» MATERIAL PROVIDED
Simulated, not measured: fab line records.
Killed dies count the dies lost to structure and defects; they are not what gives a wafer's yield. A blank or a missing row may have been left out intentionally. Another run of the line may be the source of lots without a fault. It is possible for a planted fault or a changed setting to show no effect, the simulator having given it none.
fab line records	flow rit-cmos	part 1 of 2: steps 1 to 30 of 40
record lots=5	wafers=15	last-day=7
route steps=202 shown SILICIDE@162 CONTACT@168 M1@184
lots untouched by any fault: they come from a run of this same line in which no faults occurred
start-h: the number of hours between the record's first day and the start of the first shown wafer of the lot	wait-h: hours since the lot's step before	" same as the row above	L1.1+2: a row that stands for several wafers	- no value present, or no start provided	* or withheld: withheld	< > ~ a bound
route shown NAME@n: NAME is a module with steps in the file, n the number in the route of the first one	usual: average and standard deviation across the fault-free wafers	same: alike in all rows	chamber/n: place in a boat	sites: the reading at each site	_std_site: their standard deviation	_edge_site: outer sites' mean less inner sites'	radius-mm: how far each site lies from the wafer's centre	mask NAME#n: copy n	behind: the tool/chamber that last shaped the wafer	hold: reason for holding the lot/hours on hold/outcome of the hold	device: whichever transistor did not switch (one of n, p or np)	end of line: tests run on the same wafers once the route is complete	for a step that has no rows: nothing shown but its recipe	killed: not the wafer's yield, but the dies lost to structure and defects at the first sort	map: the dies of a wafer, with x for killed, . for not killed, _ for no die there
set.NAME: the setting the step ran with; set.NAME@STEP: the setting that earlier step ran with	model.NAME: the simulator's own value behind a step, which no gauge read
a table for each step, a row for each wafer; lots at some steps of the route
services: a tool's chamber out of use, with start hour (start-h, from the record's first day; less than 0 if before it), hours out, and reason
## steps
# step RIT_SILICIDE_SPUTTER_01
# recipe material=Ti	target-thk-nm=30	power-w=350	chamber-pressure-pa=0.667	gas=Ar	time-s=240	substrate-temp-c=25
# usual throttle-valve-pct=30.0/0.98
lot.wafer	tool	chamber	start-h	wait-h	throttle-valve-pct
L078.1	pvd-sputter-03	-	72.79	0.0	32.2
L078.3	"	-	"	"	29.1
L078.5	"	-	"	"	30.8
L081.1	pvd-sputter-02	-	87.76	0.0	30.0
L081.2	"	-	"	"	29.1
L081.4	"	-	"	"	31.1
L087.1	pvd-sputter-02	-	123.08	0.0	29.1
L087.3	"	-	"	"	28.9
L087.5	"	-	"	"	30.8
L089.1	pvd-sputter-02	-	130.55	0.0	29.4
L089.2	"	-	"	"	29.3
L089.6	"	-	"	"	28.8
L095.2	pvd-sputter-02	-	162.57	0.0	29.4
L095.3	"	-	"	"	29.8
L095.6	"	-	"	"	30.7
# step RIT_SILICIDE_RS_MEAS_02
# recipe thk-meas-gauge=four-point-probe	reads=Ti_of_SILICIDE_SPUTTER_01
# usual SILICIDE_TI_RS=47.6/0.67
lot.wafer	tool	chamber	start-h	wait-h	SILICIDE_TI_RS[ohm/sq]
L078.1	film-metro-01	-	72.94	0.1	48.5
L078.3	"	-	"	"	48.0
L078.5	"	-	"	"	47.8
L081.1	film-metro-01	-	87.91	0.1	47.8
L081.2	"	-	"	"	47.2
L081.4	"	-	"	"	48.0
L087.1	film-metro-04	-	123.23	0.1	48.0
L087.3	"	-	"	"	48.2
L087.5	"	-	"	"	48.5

» WORK ORDER
Using the records above, restate word for word the lines from the one with "services: a tool's" through the one with "# usual SILICIDE_TI_RS=47.6/0.67", both included.

» RESPONSE BOX
services: a tool's chamber out of use, with start hour (start-h, from the record's first day; less than 0 if before it), hours out, and reason
## steps
# step RIT_SILICIDE_SPUTTER_01
# recipe material=Ti	target-thk-nm=30	power-w=350	chamber-pressure-pa=0.667	gas=Ar	time-s=240	substrate-temp-c=25
# usual throttle-valve-pct=30.0/0.98
lot.wafer	tool	chamber	start-h	wait-h	throttle-valve-pct
L078.1	pvd-sputter-03	-	72.79	0.0	32.2
L078.3	"	-	"	"	29.1
L078.5	"	-	"	"	30.8
L081.1	pvd-sputter-02	-	87.76	0.0	30.0
L081.2	"	-	"	"	29.1
L081.4	"	-	"	"	31.1
L087.1	pvd-sputter-02	-	123.08	0.0	29.1
L087.3	"	-	"	"	28.9
L087.5	"	-	"	"	30.8
L089.1	pvd-sputter-02	-	130.55	0.0	29.4
L089.2	"	-	"	"	29.3
L089.6	"	-	"	"	28.8
L095.2	pvd-sputter-02	-	162.57	0.0	29.4
L095.3	"	-	"	"	29.8
L095.6	"	-	"	"	30.7
# step RIT_SILICIDE_RS_MEAS_02
# recipe thk-meas-gauge=four-point-probe	reads=Ti_of_SILICIDE_SPUTTER_01
# usual SILICIDE_TI_RS=47.6/0.67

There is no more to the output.